- - - -

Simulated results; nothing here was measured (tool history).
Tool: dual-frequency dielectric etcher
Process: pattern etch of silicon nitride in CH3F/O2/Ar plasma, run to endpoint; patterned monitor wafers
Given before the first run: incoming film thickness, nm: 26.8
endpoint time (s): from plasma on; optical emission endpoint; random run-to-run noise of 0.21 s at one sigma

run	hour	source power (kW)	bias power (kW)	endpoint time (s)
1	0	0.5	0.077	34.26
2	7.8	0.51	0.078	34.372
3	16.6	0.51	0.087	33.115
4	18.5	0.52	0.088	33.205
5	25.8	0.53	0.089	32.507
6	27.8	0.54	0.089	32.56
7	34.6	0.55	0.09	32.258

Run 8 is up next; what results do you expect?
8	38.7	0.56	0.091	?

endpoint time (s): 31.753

- - - -

> Activity: Each line of the records above, from the first through the one containing "Given before the", is to be retyped exactly; no other line belongs.

> Answer area:
Simulated results; nothing here was measured (tool history).
Tool: dual-frequency dielectric etcher
Process: pattern etch of silicon nitride in CH3F/O2/Ar plasma, run to endpoint; patterned monitor wafers
Given before the first run: incoming film thickness, nm: 26.8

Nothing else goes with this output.